* * * * *

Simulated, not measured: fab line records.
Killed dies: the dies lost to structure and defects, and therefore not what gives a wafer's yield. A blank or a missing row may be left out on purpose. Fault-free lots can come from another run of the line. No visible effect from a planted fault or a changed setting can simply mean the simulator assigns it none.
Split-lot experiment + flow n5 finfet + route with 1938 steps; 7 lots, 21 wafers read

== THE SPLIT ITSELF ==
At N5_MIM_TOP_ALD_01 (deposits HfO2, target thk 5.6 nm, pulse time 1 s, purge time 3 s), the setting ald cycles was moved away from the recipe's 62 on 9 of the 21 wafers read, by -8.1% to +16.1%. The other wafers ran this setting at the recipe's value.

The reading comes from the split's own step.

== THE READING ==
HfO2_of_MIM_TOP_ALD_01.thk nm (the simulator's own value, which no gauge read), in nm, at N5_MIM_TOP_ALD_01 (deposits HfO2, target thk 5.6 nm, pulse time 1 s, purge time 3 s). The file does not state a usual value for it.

* * * * *

### WORK ORDER
The output should be exactly the lines above from the line containing "Killed dies: the" to the line containing "the recipe's value.", inclusive, with no other lines.

### ANSWER BOX
Killed dies: the dies lost to structure and defects, and therefore not what gives a wafer's yield. A blank or a missing row may be left out on purpose. Fault-free lots can come from another run of the line. No visible effect from a planted fault or a changed setting can simply mean the simulator assigns it none.
Split-lot experiment + flow n5 finfet + route with 1938 steps; 7 lots, 21 wafers read

== THE SPLIT ITSELF ==
At N5_MIM_TOP_ALD_01 (deposits HfO2, target thk 5.6 nm, pulse time 1 s, purge time 3 s), the setting ald cycles was moved away from the recipe's 62 on 9 of the 21 wafers read, by -8.1% to +16.1%. The other wafers ran this setting at the recipe's value.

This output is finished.